**EXERCISE:** The required output is the whole listing below, unchanged.

**PROVIDED DATA:**
━━━━━━━━

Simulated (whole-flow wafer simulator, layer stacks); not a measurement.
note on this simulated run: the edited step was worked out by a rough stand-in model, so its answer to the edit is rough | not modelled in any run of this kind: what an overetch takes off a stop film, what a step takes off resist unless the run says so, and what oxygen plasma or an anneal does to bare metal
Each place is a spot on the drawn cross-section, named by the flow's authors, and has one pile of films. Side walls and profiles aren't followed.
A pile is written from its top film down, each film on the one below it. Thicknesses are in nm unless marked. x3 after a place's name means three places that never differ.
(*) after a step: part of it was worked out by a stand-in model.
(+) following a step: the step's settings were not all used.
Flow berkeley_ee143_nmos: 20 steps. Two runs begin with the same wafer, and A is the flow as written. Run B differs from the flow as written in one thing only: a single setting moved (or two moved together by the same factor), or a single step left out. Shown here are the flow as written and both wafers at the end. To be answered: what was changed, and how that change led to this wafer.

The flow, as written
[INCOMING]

━━━━━━━━

**ANSWER BOX:**
Simulated (whole-flow wafer simulator, layer stacks); not a measurement.
note on this simulated run: the edited step was worked out by a rough stand-in model, so its answer to the edit is rough | not modelled in any run of this kind: what an overetch takes off a stop film, what a step takes off resist unless the run says so, and what oxygen plasma or an anneal does to bare metal
Each place is a spot on the drawn cross-section, named by the flow's authors, and has one pile of films. Side walls and profiles aren't followed.
A pile is written from its top film down, each film on the one below it. Thicknesses are in nm unless marked. x3 after a place's name means three places that never differ.
(*) after a step: part of it was worked out by a stand-in model.
(+) following a step: the step's settings were not all used.
Flow berkeley_ee143_nmos: 20 steps. Two runs begin with the same wafer, and A is the flow as written. Run B differs from the flow as written in one thing only: a single setting moved (or two moved together by the same factor), or a single step left out. Shown here are the flow as written and both wafers at the end. To be answered: what was changed, and how that change led to this wafer.

The flow, as written
[INCOMING]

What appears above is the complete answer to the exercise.